:: ENTRIES PROVIDED ::
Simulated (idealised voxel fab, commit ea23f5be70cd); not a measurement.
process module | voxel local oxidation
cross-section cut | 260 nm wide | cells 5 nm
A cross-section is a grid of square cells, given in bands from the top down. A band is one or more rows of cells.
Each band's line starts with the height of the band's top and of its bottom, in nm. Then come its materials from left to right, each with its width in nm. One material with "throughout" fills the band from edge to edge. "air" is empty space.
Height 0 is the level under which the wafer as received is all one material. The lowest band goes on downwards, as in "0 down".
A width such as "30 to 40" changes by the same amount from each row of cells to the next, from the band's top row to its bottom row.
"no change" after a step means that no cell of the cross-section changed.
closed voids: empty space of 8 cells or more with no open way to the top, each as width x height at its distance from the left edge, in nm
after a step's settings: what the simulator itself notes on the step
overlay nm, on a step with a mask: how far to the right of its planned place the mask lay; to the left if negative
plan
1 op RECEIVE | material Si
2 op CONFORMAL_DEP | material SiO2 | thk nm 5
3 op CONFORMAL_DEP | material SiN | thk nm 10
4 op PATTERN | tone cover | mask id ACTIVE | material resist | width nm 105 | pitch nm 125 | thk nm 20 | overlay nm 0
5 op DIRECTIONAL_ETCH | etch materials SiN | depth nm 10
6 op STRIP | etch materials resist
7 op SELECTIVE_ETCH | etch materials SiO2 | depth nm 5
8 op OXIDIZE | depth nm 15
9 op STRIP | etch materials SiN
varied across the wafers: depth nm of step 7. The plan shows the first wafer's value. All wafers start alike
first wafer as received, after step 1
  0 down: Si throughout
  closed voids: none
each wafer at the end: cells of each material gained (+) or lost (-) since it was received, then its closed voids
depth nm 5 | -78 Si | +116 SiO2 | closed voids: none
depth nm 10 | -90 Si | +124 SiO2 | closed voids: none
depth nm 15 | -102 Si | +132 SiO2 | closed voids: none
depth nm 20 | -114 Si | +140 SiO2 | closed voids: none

:: WORK ITEM ::
Give an exact copy of the lines above, from the top of the records to the line that contains "9 op STRIP | etch materials SiN", taking in both ends.

:: EXERCISE ANSWER ::
Simulated (idealised voxel fab, commit ea23f5be70cd); not a measurement.
process module | voxel local oxidation
cross-section cut | 260 nm wide | cells 5 nm
A cross-section is a grid of square cells, given in bands from the top down. A band is one or more rows of cells.
Each band's line starts with the height of the band's top and of its bottom, in nm. Then come its materials from left to right, each with its width in nm. One material with "throughout" fills the band from edge to edge. "air" is empty space.
Height 0 is the level under which the wafer as received is all one material. The lowest band goes on downwards, as in "0 down".
A width such as "30 to 40" changes by the same amount from each row of cells to the next, from the band's top row to its bottom row.
"no change" after a step means that no cell of the cross-section changed.
closed voids: empty space of 8 cells or more with no open way to the top, each as width x height at its distance from the left edge, in nm
after a step's settings: what the simulator itself notes on the step
overlay nm, on a step with a mask: how far to the right of its planned place the mask lay; to the left if negative
plan
1 op RECEIVE | material Si
2 op CONFORMAL_DEP | material SiO2 | thk nm 5
3 op CONFORMAL_DEP | material SiN | thk nm 10
4 op PATTERN | tone cover | mask id ACTIVE | material resist | width nm 105 | pitch nm 125 | thk nm 20 | overlay nm 0
5 op DIRECTIONAL_ETCH | etch materials SiN | depth nm 10
6 op STRIP | etch materials resist
7 op SELECTIVE_ETCH | etch materials SiO2 | depth nm 5
8 op OXIDIZE | depth nm 15
9 op STRIP | etch materials SiN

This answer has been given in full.